*** Opening of Given data ***
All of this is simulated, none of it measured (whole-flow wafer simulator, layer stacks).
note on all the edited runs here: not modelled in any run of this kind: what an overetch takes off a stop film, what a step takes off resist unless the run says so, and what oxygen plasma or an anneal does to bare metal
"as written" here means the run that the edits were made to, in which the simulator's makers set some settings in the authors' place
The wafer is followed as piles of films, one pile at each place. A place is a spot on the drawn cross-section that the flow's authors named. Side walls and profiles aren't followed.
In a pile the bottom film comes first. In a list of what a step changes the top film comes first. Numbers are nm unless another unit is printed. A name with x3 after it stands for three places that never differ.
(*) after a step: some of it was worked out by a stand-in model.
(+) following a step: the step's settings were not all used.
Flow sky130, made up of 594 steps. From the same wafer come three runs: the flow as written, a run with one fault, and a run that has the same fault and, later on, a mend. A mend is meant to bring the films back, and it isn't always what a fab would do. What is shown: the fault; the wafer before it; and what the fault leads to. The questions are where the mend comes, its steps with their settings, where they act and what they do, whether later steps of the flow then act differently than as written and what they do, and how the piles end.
*** Close of Given data ***

Action item
The records above should be copied out again in full, exactly as they appear.

Exercise answer
All of this is simulated, none of it measured (whole-flow wafer simulator, layer stacks).
note on all the edited runs here: not modelled in any run of this kind: what an overetch takes off a stop film, what a step takes off resist unless the run says so, and what oxygen plasma or an anneal does to bare metal
"as written" here means the run that the edits were made to, in which the simulator's makers set some settings in the authors' place
The wafer is followed as piles of films, one pile at each place. A place is a spot on the drawn cross-section that the flow's authors named. Side walls and profiles aren't followed.
In a pile the bottom film comes first. In a list of what a step changes the top film comes first. Numbers are nm unless another unit is printed. A name with x3 after it stands for three places that never differ.
(*) after a step: some of it was worked out by a stand-in model.
(+) following a step: the step's settings were not all used.
Flow sky130, made up of 594 steps. From the same wafer come three runs: the flow as written, a run with one fault, and a run that has the same fault and, later on, a mend. A mend is meant to bring the films back, and it isn't always what a fab would do. What is shown: the fault; the wafer before it; and what the fault leads to. The questions are where the mend comes, its steps with their settings, where they act and what they do, whether later steps of the flow then act differently than as written and what they do, and how the piles end.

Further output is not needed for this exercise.